Exercise: Copy exactly the lines of the material below that run from the one containing "slurry_solids: abrasive content" through the one containing "removed_centre: film removed". Copy no other lines.

Data extract:
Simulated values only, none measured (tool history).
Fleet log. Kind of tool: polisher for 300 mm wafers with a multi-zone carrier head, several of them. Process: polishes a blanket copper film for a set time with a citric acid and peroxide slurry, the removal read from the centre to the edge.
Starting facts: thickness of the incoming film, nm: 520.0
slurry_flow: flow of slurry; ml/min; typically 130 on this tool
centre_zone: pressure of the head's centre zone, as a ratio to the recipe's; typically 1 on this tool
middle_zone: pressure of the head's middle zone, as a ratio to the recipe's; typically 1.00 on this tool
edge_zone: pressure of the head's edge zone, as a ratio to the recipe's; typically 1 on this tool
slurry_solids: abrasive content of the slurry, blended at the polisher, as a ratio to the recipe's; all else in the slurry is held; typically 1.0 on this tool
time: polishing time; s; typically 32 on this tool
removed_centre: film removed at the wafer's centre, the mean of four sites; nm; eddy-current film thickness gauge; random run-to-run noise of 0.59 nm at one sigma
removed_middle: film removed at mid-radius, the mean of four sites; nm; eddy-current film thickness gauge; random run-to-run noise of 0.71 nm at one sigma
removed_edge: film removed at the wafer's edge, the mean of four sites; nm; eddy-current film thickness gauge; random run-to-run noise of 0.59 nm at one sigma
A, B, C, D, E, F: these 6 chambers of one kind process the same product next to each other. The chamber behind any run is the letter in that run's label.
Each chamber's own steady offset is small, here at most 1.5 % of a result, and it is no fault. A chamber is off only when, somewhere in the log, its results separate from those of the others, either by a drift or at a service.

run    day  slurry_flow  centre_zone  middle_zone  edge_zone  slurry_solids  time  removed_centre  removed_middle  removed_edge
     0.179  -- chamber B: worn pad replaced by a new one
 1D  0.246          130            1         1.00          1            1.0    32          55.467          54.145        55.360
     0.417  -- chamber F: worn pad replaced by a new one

Task result:
slurry_solids: abrasive content of the slurry, blended at the polisher, as a ratio to the recipe's; all else in the slurry is held; typically 1.0 on this tool
time: polishing time; s; typically 32 on this tool
removed_centre: film removed at the wafer's centre, the mean of four sites; nm; eddy-current film thickness gauge; random run-to-run noise of 0.59 nm at one sigma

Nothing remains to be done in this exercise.